**Work item:**
Reproduce the data in full, exactly.

**Available data:**
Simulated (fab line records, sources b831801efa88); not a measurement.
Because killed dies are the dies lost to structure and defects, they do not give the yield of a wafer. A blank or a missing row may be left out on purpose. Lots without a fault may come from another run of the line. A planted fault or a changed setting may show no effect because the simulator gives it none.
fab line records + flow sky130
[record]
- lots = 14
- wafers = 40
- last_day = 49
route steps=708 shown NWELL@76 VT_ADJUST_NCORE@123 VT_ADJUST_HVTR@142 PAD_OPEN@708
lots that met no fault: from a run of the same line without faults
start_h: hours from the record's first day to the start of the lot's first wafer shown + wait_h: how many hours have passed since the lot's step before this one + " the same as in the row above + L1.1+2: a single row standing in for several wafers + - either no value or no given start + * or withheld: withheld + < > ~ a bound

**Result:**
Simulated (fab line records, sources b831801efa88); not a measurement.
Because killed dies are the dies lost to structure and defects, they do not give the yield of a wafer. A blank or a missing row may be left out on purpose. Lots without a fault may come from another run of the line. A planted fault or a changed setting may show no effect because the simulator gives it none.
fab line records + flow sky130
[record]
- lots = 14
- wafers = 40
- last_day = 49
route steps=708 shown NWELL@76 VT_ADJUST_NCORE@123 VT_ADJUST_HVTR@142 PAD_OPEN@708
lots that met no fault: from a run of the same line without faults
start_h: hours from the record's first day to the start of the lot's first wafer shown + wait_h: how many hours have passed since the lot's step before this one + " the same as in the row above + L1.1+2: a single row standing in for several wafers + - either no value or no given start + * or withheld: withheld + < > ~ a bound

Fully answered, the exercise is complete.